▸ **Extracted data**
▬▬▬▬▬▬▬▬▬▬

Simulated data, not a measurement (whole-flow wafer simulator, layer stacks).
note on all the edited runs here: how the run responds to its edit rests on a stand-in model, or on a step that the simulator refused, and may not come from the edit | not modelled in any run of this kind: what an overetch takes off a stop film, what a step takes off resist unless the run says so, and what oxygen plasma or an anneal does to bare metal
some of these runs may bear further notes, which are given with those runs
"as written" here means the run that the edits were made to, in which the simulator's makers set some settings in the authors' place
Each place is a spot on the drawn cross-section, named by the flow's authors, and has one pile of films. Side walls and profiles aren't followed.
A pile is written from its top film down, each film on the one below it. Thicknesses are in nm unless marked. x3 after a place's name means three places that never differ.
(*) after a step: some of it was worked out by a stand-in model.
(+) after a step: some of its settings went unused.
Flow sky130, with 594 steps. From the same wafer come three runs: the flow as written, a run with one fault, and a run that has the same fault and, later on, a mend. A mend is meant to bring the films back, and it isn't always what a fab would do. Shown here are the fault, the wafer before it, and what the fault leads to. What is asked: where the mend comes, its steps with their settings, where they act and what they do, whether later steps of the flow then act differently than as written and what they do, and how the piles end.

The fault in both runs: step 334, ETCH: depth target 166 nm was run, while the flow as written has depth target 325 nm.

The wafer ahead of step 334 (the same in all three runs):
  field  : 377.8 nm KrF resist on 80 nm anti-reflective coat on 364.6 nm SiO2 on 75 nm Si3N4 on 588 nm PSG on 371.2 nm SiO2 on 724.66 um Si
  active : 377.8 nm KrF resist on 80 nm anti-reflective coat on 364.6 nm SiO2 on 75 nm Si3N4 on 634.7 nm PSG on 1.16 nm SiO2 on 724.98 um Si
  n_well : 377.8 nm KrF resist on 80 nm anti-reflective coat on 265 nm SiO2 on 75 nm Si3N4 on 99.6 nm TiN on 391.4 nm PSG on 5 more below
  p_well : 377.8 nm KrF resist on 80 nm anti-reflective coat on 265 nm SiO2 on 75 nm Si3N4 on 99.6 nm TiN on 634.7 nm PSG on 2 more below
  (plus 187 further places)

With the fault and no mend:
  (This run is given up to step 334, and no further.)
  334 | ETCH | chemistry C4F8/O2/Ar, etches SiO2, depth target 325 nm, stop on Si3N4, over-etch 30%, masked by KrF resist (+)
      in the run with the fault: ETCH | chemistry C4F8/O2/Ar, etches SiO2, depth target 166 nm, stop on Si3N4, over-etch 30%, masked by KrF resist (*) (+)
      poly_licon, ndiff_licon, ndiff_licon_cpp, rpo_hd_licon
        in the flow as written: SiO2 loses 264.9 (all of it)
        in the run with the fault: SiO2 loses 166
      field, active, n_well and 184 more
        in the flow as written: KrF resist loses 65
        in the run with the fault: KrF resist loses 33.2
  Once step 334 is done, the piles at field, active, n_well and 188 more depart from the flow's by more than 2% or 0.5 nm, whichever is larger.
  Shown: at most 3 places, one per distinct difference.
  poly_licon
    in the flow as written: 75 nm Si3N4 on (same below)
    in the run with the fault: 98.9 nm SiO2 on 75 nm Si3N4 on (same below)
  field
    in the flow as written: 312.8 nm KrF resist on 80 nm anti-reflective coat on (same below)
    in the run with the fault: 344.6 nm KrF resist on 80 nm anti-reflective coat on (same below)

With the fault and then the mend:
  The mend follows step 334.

▬▬▬▬▬▬▬▬▬▬

▸ **Assignment**
What is needed is an exact copy of the lines above, from the one containing "A pile is written" through the one containing "(plus 187 further places)", with nothing added.

▸ **Task output**
A pile is written from its top film down, each film on the one below it. Thicknesses are in nm unless marked. x3 after a place's name means three places that never differ.
(*) after a step: some of it was worked out by a stand-in model.
(+) after a step: some of its settings went unused.
Flow sky130, with 594 steps. From the same wafer come three runs: the flow as written, a run with one fault, and a run that has the same fault and, later on, a mend. A mend is meant to bring the films back, and it isn't always what a fab would do. Shown here are the fault, the wafer before it, and what the fault leads to. What is asked: where the mend comes, its steps with their settings, where they act and what they do, whether later steps of the flow then act differently than as written and what they do, and how the piles end.

The fault in both runs: step 334, ETCH: depth target 166 nm was run, while the flow as written has depth target 325 nm.

The wafer ahead of step 334 (the same in all three runs):
  field  : 377.8 nm KrF resist on 80 nm anti-reflective coat on 364.6 nm SiO2 on 75 nm Si3N4 on 588 nm PSG on 371.2 nm SiO2 on 724.66 um Si
  active : 377.8 nm KrF resist on 80 nm anti-reflective coat on 364.6 nm SiO2 on 75 nm Si3N4 on 634.7 nm PSG on 1.16 nm SiO2 on 724.98 um Si
  n_well : 377.8 nm KrF resist on 80 nm anti-reflective coat on 265 nm SiO2 on 75 nm Si3N4 on 99.6 nm TiN on 391.4 nm PSG on 5 more below
  p_well : 377.8 nm KrF resist on 80 nm anti-reflective coat on 265 nm SiO2 on 75 nm Si3N4 on 99.6 nm TiN on 634.7 nm PSG on 2 more below
  (plus 187 further places)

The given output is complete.